+ + +
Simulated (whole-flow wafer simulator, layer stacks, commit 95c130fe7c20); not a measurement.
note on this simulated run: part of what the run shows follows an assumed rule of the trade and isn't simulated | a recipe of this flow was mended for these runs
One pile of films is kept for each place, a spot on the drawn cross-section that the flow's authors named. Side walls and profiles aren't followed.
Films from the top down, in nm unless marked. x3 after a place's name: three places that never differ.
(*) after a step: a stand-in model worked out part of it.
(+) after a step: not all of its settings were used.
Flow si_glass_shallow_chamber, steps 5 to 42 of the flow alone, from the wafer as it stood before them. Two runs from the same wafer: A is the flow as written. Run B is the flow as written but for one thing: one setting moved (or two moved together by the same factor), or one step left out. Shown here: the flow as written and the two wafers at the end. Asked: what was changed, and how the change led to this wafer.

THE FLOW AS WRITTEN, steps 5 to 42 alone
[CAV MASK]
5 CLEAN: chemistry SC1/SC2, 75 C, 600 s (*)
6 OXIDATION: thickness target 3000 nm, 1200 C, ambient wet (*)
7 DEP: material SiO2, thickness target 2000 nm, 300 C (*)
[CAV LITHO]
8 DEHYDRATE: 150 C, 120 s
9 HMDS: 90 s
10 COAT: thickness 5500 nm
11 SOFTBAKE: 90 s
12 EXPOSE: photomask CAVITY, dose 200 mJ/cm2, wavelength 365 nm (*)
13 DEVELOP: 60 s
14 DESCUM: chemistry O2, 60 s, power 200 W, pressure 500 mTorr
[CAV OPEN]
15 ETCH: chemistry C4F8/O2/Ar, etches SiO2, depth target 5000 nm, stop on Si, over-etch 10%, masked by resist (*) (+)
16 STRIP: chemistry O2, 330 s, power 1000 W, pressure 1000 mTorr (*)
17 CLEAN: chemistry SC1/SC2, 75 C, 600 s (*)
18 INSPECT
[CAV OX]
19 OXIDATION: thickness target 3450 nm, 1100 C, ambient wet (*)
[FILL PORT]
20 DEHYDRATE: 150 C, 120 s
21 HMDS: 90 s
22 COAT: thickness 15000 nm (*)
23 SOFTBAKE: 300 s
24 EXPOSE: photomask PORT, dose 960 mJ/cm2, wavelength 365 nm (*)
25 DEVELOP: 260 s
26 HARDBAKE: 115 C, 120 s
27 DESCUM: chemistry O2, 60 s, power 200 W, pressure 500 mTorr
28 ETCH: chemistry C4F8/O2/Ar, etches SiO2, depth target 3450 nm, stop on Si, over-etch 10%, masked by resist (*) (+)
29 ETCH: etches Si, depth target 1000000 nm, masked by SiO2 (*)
+ + +

## [EXERCISE]
Please retype, with no changes, the lines that run from the first line of the entries to the line with "(+) after a", both ends included.

## [WORKED SOLUTION]
Simulated (whole-flow wafer simulator, layer stacks, commit 95c130fe7c20); not a measurement.
note on this simulated run: part of what the run shows follows an assumed rule of the trade and isn't simulated | a recipe of this flow was mended for these runs
One pile of films is kept for each place, a spot on the drawn cross-section that the flow's authors named. Side walls and profiles aren't followed.
Films from the top down, in nm unless marked. x3 after a place's name: three places that never differ.
(*) after a step: a stand-in model worked out part of it.
(+) after a step: not all of its settings were used.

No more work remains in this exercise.